◆ Data extract:
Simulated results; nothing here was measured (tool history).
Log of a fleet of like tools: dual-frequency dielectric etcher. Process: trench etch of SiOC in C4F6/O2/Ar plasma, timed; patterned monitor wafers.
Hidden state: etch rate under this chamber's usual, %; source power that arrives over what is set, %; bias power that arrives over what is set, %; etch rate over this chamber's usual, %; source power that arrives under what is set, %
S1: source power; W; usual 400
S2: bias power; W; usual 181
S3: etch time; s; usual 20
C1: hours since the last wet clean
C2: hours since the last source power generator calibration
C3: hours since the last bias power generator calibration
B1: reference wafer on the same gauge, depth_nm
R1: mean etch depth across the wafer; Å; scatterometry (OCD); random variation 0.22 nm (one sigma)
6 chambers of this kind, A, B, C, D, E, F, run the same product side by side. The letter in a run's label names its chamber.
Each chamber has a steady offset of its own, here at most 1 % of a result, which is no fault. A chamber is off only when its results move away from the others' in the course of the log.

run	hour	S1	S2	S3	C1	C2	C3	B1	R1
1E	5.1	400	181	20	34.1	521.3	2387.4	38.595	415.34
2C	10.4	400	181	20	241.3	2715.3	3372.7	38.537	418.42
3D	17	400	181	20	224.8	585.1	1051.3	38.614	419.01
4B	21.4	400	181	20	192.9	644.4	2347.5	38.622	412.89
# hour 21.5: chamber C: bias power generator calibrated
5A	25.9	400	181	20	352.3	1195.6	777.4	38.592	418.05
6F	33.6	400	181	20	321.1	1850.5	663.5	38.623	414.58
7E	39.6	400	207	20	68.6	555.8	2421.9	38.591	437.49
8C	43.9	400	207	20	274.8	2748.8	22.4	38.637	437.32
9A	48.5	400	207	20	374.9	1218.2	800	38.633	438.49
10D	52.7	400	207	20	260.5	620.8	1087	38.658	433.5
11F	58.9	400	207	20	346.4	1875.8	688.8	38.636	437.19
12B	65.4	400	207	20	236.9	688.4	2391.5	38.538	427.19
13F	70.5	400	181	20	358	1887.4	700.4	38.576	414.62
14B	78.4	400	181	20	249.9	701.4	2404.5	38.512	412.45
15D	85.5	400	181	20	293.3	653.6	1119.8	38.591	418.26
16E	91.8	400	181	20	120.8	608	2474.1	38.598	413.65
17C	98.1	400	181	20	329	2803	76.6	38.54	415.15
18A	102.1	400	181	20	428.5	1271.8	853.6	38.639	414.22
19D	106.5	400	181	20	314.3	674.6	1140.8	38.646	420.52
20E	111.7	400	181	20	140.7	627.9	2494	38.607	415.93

◆ Work request: With the first line of the records as the start and the line holding "Each chamber has" as the end, please copy exactly those lines and no others.

◆ Task output:
Simulated results; nothing here was measured (tool history).
Log of a fleet of like tools: dual-frequency dielectric etcher. Process: trench etch of SiOC in C4F6/O2/Ar plasma, timed; patterned monitor wafers.
Hidden state: etch rate under this chamber's usual, %; source power that arrives over what is set, %; bias power that arrives over what is set, %; etch rate over this chamber's usual, %; source power that arrives under what is set, %
S1: source power; W; usual 400
S2: bias power; W; usual 181
S3: etch time; s; usual 20
C1: hours since the last wet clean
C2: hours since the last source power generator calibration
C3: hours since the last bias power generator calibration
B1: reference wafer on the same gauge, depth_nm
R1: mean etch depth across the wafer; Å; scatterometry (OCD); random variation 0.22 nm (one sigma)
6 chambers of this kind, A, B, C, D, E, F, run the same product side by side. The letter in a run's label names its chamber.
Each chamber has a steady offset of its own, here at most 1 % of a result, which is no fault. A chamber is off only when its results move away from the others' in the course of the log.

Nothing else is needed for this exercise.